» **Work instruction**:
Your answer must be the lines of the entries below, exactly as written, from the first line through the line containing "31 | 1.992861 |".

» **Information shown**:
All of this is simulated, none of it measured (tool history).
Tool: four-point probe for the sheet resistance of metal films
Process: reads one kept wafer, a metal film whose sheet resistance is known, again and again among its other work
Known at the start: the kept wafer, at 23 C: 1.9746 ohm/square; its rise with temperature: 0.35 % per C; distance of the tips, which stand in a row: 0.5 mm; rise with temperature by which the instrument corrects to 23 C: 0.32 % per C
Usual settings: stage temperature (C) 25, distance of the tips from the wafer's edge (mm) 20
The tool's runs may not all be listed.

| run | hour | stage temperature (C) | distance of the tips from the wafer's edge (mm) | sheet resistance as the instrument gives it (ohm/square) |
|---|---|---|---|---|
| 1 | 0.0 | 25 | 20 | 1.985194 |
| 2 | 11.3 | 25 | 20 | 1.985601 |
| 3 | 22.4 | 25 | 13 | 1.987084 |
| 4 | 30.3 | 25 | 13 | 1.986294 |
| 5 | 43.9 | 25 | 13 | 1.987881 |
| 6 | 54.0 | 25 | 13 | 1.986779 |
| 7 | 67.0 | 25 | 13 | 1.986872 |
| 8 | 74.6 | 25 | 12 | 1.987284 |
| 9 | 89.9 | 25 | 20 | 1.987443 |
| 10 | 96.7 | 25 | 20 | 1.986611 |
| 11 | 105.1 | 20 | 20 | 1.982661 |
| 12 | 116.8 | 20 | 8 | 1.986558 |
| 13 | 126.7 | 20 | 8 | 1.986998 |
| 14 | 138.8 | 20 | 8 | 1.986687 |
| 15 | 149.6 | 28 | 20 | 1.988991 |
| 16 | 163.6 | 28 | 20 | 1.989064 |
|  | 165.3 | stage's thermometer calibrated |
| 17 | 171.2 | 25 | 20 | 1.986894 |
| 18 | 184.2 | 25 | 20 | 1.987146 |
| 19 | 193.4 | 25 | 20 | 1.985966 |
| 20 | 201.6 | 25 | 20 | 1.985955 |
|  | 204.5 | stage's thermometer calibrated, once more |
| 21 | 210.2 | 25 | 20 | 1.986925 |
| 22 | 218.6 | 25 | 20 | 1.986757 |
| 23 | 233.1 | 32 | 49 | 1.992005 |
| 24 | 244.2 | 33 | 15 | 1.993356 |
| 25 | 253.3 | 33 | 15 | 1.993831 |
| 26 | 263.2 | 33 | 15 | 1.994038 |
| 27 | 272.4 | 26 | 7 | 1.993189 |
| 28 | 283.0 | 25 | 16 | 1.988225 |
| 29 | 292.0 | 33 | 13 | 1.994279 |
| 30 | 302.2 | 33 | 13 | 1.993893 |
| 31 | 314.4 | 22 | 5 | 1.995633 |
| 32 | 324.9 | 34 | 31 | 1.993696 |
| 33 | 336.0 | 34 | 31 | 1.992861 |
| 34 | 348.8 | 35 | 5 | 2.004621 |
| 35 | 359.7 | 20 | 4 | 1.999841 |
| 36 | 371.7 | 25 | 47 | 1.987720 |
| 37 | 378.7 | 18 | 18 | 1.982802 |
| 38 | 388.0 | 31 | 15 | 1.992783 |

» **Exercise answer**:
All of this is simulated, none of it measured (tool history).
Tool: four-point probe for the sheet resistance of metal films
Process: reads one kept wafer, a metal film whose sheet resistance is known, again and again among its other work
Known at the start: the kept wafer, at 23 C: 1.9746 ohm/square; its rise with temperature: 0.35 % per C; distance of the tips, which stand in a row: 0.5 mm; rise with temperature by which the instrument corrects to 23 C: 0.32 % per C
Usual settings: stage temperature (C) 25, distance of the tips from the wafer's edge (mm) 20
The tool's runs may not all be listed.

| run | hour | stage temperature (C) | distance of the tips from the wafer's edge (mm) | sheet resistance as the instrument gives it (ohm/square) |
|---|---|---|---|---|
| 1 | 0.0 | 25 | 20 | 1.985194 |
| 2 | 11.3 | 25 | 20 | 1.985601 |
| 3 | 22.4 | 25 | 13 | 1.987084 |
| 4 | 30.3 | 25 | 13 | 1.986294 |
| 5 | 43.9 | 25 | 13 | 1.987881 |
| 6 | 54.0 | 25 | 13 | 1.986779 |
| 7 | 67.0 | 25 | 13 | 1.986872 |
| 8 | 74.6 | 25 | 12 | 1.987284 |
| 9 | 89.9 | 25 | 20 | 1.987443 |
| 10 | 96.7 | 25 | 20 | 1.986611 |
| 11 | 105.1 | 20 | 20 | 1.982661 |
| 12 | 116.8 | 20 | 8 | 1.986558 |
| 13 | 126.7 | 20 | 8 | 1.986998 |
| 14 | 138.8 | 20 | 8 | 1.986687 |
| 15 | 149.6 | 28 | 20 | 1.988991 |
| 16 | 163.6 | 28 | 20 | 1.989064 |
|  | 165.3 | stage's thermometer calibrated |
| 17 | 171.2 | 25 | 20 | 1.986894 |
| 18 | 184.2 | 25 | 20 | 1.987146 |
| 19 | 193.4 | 25 | 20 | 1.985966 |
| 20 | 201.6 | 25 | 20 | 1.985955 |
|  | 204.5 | stage's thermometer calibrated, once more |
| 21 | 210.2 | 25 | 20 | 1.986925 |
| 22 | 218.6 | 25 | 20 | 1.986757 |
| 23 | 233.1 | 32 | 49 | 1.992005 |
| 24 | 244.2 | 33 | 15 | 1.993356 |
| 25 | 253.3 | 33 | 15 | 1.993831 |
| 26 | 263.2 | 33 | 15 | 1.994038 |
| 27 | 272.4 | 26 | 7 | 1.993189 |
| 28 | 283.0 | 25 | 16 | 1.988225 |
| 29 | 292.0 | 33 | 13 | 1.994279 |
| 30 | 302.2 | 33 | 13 | 1.993893 |
| 31 | 314.4 | 22 | 5 | 1.995633 |
| 32 | 324.9 | 34 | 31 | 1.993696 |
| 33 | 336.0 | 34 | 31 | 1.992861 |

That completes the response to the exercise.